(INFORMATION GIVEN Opens)
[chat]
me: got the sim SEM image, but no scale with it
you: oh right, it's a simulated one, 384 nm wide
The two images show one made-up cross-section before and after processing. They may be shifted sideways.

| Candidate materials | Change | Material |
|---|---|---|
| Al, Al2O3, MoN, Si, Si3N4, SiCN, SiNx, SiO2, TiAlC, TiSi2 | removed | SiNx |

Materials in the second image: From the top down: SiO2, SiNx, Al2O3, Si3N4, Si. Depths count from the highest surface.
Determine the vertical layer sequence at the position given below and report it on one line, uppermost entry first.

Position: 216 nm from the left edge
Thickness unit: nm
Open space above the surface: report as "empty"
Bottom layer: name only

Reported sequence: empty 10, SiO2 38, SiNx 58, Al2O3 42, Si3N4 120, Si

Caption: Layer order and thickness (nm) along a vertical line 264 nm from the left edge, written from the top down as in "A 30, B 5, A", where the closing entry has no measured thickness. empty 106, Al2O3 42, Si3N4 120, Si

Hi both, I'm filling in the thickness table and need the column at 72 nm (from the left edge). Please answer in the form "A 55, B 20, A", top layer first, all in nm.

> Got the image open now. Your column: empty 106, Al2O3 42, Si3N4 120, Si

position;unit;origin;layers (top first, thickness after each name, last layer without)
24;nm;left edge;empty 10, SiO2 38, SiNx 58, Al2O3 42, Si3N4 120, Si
(INFORMATION GIVEN Closes)

#### [ACTION ITEM]
Go through the entries above and restate each one exactly.

#### [SOLUTION]
[chat]
me: got the sim SEM image, but no scale with it
you: oh right, it's a simulated one, 384 nm wide
The two images show one made-up cross-section before and after processing. They may be shifted sideways.

| Candidate materials | Change | Material |
|---|---|---|
| Al, Al2O3, MoN, Si, Si3N4, SiCN, SiNx, SiO2, TiAlC, TiSi2 | removed | SiNx |

Materials in the second image: From the top down: SiO2, SiNx, Al2O3, Si3N4, Si. Depths count from the highest surface.
Determine the vertical layer sequence at the position given below and report it on one line, uppermost entry first.

Position: 216 nm from the left edge
Thickness unit: nm
Open space above the surface: report as "empty"
Bottom layer: name only

Reported sequence: empty 10, SiO2 38, SiNx 58, Al2O3 42, Si3N4 120, Si

Caption: Layer order and thickness (nm) along a vertical line 264 nm from the left edge, written from the top down as in "A 30, B 5, A", where the closing entry has no measured thickness. empty 106, Al2O3 42, Si3N4 120, Si

Hi both, I'm filling in the thickness table and need the column at 72 nm (from the left edge). Please answer in the form "A 55, B 20, A", top layer first, all in nm.

> Got the image open now. Your column: empty 106, Al2O3 42, Si3N4 120, Si

position;unit;origin;layers (top first, thickness after each name, last layer without)
24;nm;left edge;empty 10, SiO2 38, SiNx 58, Al2O3 42, Si3N4 120, Si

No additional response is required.